▶ _SUPPLIED RECORDS_:
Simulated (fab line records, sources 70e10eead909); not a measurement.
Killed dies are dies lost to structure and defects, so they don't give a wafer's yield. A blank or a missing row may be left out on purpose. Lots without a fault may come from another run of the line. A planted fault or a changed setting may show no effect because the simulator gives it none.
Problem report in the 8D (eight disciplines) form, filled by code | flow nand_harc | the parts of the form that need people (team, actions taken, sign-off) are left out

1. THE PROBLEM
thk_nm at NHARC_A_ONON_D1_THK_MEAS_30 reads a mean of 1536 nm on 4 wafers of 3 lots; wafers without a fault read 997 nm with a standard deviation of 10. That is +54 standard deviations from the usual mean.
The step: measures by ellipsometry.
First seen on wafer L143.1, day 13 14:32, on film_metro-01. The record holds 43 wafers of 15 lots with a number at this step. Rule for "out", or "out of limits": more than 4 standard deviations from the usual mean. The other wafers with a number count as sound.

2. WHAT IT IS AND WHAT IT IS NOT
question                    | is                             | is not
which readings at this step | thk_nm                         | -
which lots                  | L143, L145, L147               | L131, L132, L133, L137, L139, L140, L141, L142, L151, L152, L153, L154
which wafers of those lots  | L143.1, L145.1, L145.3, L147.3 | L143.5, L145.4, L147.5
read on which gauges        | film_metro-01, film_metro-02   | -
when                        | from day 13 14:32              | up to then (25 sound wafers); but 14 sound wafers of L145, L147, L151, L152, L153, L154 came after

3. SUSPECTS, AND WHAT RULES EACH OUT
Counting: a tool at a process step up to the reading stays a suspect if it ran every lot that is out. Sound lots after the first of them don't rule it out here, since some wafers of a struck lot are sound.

▶ _WORK INSTRUCTION_:
I'd like the lines above from the one with "1. THE PROBLEM" up to and including the one with "L142, L151, L152, L153, L154" copied exactly, with no other lines.

▶ _WRITTEN RESPONSE_:
1. THE PROBLEM
thk_nm at NHARC_A_ONON_D1_THK_MEAS_30 reads a mean of 1536 nm on 4 wafers of 3 lots; wafers without a fault read 997 nm with a standard deviation of 10. That is +54 standard deviations from the usual mean.
The step: measures by ellipsometry.
First seen on wafer L143.1, day 13 14:32, on film_metro-01. The record holds 43 wafers of 15 lots with a number at this step. Rule for "out", or "out of limits": more than 4 standard deviations from the usual mean. The other wafers with a number count as sound.

2. WHAT IT IS AND WHAT IT IS NOT
question                    | is                             | is not
which readings at this step | thk_nm                         | -
which lots                  | L143, L145, L147               | L131, L132, L133, L137, L139, L140, L141, L142, L151, L152, L153, L154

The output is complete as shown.